◆ Required action: Quote every line from the top of the listing down to and including the line that contains "(+) after a".

◆ Dataset content:
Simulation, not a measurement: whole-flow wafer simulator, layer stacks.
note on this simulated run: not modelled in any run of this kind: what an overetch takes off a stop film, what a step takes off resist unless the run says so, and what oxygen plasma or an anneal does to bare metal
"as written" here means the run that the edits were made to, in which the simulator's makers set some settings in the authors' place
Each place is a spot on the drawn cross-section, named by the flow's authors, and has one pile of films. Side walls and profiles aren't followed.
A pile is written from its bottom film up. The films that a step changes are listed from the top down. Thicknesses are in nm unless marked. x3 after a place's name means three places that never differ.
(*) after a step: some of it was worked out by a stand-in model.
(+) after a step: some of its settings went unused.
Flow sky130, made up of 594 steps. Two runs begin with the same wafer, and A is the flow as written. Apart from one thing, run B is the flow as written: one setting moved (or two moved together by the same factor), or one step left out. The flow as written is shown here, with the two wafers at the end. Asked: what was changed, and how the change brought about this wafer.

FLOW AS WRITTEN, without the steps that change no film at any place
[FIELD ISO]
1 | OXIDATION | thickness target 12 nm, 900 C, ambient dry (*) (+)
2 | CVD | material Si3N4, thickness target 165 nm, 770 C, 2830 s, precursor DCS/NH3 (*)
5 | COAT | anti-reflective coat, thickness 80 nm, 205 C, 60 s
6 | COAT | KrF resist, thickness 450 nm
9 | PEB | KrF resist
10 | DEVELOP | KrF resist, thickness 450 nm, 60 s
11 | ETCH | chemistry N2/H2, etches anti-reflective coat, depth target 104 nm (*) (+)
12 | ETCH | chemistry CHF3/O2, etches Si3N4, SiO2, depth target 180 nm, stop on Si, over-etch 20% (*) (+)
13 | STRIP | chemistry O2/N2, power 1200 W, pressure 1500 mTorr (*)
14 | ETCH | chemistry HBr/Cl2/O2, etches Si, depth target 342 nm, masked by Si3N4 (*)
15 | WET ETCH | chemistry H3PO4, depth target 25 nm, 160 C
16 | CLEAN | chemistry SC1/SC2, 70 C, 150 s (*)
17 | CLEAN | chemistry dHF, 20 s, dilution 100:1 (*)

◆ Your solution:
Simulation, not a measurement: whole-flow wafer simulator, layer stacks.
note on this simulated run: not modelled in any run of this kind: what an overetch takes off a stop film, what a step takes off resist unless the run says so, and what oxygen plasma or an anneal does to bare metal
"as written" here means the run that the edits were made to, in which the simulator's makers set some settings in the authors' place
Each place is a spot on the drawn cross-section, named by the flow's authors, and has one pile of films. Side walls and profiles aren't followed.
A pile is written from its bottom film up. The films that a step changes are listed from the top down. Thicknesses are in nm unless marked. x3 after a place's name means three places that never differ.
(*) after a step: some of it was worked out by a stand-in model.
(+) after a step: some of its settings went unused.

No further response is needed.